• Work request: Only the lines from the top of the material through the line containing "<value>215</value>" should be restated, each one exactly.

• Data provided:
....

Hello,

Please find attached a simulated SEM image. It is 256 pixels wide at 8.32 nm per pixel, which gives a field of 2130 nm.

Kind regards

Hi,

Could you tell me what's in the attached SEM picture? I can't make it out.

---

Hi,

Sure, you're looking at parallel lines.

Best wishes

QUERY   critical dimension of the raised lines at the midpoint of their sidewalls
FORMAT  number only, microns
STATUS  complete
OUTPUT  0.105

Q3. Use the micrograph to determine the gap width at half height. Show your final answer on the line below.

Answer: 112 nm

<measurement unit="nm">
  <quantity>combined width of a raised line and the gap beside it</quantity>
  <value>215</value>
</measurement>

....

• Expected answer:
Hello,

Please find attached a simulated SEM image. It is 256 pixels wide at 8.32 nm per pixel, which gives a field of 2130 nm.

Kind regards

Hi,

Could you tell me what's in the attached SEM picture? I can't make it out.

---

Hi,

Sure, you're looking at parallel lines.

Best wishes

QUERY   critical dimension of the raised lines at the midpoint of their sidewalls
FORMAT  number only, microns
STATUS  complete
OUTPUT  0.105

Q3. Use the micrograph to determine the gap width at half height. Show your final answer on the line below.

Answer: 112 nm

<measurement unit="nm">
  <quantity>combined width of a raised line and the gap beside it</quantity>
  <value>215</value>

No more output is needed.